* Requirement
Could you restate word for word every line of the records below, from the first one to the one holding "Each chamber has"?

######

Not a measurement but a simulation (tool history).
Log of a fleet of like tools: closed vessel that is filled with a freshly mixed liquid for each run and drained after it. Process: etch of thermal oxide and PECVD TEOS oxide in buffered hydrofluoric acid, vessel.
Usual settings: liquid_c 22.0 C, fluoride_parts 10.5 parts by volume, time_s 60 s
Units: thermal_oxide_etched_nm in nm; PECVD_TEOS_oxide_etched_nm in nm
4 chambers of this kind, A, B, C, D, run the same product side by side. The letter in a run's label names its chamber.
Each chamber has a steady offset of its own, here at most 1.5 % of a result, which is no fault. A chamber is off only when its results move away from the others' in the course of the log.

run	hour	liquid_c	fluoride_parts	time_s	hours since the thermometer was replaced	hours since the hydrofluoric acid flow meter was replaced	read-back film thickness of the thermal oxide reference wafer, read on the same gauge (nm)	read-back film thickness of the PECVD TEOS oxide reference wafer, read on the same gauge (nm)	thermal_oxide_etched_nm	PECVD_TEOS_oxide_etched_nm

######

* Your solution
Not a measurement but a simulation (tool history).
Log of a fleet of like tools: closed vessel that is filled with a freshly mixed liquid for each run and drained after it. Process: etch of thermal oxide and PECVD TEOS oxide in buffered hydrofluoric acid, vessel.
Usual settings: liquid_c 22.0 C, fluoride_parts 10.5 parts by volume, time_s 60 s
Units: thermal_oxide_etched_nm in nm; PECVD_TEOS_oxide_etched_nm in nm
4 chambers of this kind, A, B, C, D, run the same product side by side. The letter in a run's label names its chamber.
Each chamber has a steady offset of its own, here at most 1.5 % of a result, which is no fault. A chamber is off only when its results move away from the others' in the course of the log.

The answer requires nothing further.